Dataset records —
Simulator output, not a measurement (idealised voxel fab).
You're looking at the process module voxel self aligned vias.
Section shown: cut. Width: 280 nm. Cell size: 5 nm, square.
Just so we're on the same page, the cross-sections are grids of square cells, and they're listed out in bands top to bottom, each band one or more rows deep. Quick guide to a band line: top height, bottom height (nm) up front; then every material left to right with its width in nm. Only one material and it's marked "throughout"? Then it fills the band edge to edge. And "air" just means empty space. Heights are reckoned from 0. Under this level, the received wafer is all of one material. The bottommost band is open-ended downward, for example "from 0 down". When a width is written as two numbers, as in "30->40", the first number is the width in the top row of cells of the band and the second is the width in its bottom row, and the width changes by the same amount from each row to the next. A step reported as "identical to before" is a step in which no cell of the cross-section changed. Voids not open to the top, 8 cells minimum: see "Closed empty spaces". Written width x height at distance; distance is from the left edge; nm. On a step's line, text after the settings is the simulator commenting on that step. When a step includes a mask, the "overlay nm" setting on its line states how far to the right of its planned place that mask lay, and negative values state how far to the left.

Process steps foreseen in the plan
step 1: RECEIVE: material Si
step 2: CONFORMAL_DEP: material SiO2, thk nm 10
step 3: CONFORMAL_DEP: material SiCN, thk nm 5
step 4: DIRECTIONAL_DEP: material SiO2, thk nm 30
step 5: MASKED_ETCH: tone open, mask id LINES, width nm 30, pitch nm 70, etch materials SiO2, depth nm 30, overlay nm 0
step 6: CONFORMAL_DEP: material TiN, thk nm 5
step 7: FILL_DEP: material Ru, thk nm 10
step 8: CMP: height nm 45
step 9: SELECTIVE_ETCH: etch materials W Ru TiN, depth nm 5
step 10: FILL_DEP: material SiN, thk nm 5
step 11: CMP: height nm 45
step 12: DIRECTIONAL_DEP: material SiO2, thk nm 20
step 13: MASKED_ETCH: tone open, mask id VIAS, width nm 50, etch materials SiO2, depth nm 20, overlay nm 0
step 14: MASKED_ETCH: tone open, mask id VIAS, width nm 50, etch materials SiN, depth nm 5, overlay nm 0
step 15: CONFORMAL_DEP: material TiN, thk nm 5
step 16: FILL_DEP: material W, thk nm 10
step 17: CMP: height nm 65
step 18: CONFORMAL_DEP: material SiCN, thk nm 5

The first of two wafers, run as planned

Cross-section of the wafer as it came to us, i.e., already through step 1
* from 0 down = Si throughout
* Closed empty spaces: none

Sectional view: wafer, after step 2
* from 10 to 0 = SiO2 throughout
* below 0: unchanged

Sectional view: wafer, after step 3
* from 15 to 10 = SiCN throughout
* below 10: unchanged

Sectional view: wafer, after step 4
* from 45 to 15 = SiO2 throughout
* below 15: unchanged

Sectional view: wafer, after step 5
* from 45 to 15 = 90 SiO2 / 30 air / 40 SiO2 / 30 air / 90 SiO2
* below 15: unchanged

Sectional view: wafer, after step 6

Task item — Copy out, word for word, the part of the entries above that begins at the line with "step 8: CMP: height nm 45" and ends at the line with "air / 90 SiO2", including both.

Answer space —
step 8: CMP: height nm 45
step 9: SELECTIVE_ETCH: etch materials W Ru TiN, depth nm 5
step 10: FILL_DEP: material SiN, thk nm 5
step 11: CMP: height nm 45
step 12: DIRECTIONAL_DEP: material SiO2, thk nm 20
step 13: MASKED_ETCH: tone open, mask id VIAS, width nm 50, etch materials SiO2, depth nm 20, overlay nm 0
step 14: MASKED_ETCH: tone open, mask id VIAS, width nm 50, etch materials SiN, depth nm 5, overlay nm 0
step 15: CONFORMAL_DEP: material TiN, thk nm 5
step 16: FILL_DEP: material W, thk nm 10
step 17: CMP: height nm 65
step 18: CONFORMAL_DEP: material SiCN, thk nm 5

The first of two wafers, run as planned

Cross-section of the wafer as it came to us, i.e., already through step 1
* from 0 down = Si throughout
* Closed empty spaces: none

Sectional view: wafer, after step 2
* from 10 to 0 = SiO2 throughout
* below 0: unchanged

Sectional view: wafer, after step 3
* from 15 to 10 = SiCN throughout
* below 10: unchanged

Sectional view: wafer, after step 4
* from 45 to 15 = SiO2 throughout
* below 15: unchanged

Sectional view: wafer, after step 5
* from 45 to 15 = 90 SiO2 / 30 air / 40 SiO2 / 30 air / 90 SiO2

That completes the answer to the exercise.